Task item >> Reproduce exactly the lines below from the one containing "(*) after a" through the one containing "(+) following a", including both, and nothing else.

━━━━━━━━━━

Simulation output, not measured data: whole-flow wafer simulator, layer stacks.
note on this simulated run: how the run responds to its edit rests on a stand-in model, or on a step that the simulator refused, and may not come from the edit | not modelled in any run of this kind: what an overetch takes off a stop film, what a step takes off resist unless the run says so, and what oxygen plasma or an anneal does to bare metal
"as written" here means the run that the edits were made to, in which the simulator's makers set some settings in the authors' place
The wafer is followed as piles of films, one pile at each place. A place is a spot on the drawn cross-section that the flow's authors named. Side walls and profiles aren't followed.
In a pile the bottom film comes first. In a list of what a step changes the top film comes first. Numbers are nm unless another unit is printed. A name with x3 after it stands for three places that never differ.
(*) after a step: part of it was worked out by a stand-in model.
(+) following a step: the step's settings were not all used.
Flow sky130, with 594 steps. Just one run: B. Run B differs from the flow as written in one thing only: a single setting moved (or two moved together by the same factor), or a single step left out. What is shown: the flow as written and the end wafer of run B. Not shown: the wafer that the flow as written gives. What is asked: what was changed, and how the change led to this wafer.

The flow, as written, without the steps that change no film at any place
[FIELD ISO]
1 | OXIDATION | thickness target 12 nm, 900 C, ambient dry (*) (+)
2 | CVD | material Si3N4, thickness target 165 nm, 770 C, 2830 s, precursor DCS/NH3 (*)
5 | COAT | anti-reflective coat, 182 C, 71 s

━━━━━━━━━━

Answer box >>
(*) after a step: part of it was worked out by a stand-in model.
(+) following a step: the step's settings were not all used.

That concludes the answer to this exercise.